**Supplied data:**
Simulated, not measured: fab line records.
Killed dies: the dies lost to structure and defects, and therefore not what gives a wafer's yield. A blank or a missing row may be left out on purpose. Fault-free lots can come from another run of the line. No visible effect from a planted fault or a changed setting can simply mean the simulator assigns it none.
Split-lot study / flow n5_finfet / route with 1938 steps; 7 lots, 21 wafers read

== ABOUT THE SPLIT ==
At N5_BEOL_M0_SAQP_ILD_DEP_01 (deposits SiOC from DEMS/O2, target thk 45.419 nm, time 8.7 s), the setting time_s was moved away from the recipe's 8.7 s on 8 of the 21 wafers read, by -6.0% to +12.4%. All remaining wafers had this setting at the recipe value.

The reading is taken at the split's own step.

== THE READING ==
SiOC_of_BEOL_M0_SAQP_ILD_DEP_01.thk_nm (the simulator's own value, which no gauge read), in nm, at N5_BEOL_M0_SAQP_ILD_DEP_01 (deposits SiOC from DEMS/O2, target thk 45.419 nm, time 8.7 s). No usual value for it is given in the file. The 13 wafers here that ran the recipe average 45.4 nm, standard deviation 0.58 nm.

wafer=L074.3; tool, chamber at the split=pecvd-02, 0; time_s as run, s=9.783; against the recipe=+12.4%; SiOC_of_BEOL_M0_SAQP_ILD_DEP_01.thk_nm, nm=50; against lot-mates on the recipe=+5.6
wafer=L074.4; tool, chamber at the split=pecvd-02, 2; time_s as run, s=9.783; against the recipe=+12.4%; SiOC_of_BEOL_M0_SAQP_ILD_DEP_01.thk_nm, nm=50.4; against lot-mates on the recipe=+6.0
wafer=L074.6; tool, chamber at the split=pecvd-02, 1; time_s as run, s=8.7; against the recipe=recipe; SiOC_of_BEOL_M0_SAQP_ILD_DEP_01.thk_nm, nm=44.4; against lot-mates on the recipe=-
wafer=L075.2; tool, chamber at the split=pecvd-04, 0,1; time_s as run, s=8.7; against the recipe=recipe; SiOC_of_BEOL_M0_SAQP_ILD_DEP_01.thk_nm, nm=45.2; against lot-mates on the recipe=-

**Required action:** An exact copy of the data is needed, running from its first line through the line that holds "The reading is taken at the split's own step.", and nothing beyond that.

**Task solution:**
Simulated, not measured: fab line records.
Killed dies: the dies lost to structure and defects, and therefore not what gives a wafer's yield. A blank or a missing row may be left out on purpose. Fault-free lots can come from another run of the line. No visible effect from a planted fault or a changed setting can simply mean the simulator assigns it none.
Split-lot study / flow n5_finfet / route with 1938 steps; 7 lots, 21 wafers read

== ABOUT THE SPLIT ==
At N5_BEOL_M0_SAQP_ILD_DEP_01 (deposits SiOC from DEMS/O2, target thk 45.419 nm, time 8.7 s), the setting time_s was moved away from the recipe's 8.7 s on 8 of the 21 wafers read, by -6.0% to +12.4%. All remaining wafers had this setting at the recipe value.

The reading is taken at the split's own step.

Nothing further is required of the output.